#### Study material
________________________

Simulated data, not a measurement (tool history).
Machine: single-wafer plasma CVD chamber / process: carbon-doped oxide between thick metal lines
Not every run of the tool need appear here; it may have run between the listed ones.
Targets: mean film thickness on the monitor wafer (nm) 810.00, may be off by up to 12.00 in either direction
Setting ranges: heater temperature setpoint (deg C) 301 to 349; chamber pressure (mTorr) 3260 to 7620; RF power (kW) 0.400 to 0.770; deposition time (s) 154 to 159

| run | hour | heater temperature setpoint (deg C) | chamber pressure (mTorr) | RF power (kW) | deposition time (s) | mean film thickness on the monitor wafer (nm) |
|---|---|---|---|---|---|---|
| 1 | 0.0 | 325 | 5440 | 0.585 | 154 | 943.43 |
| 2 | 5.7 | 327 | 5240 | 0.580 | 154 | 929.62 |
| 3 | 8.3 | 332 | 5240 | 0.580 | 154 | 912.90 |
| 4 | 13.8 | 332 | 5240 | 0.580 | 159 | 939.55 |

________________________

#### Activity
Give an exact copy of the lines above from the line with "Machine: single-wafer plasma" up to and including the line with "Not every run", and leave everything else out.

#### Exercise output
Machine: single-wafer plasma CVD chamber / process: carbon-doped oxide between thick metal lines
Not every run of the tool need appear here; it may have run between the listed ones.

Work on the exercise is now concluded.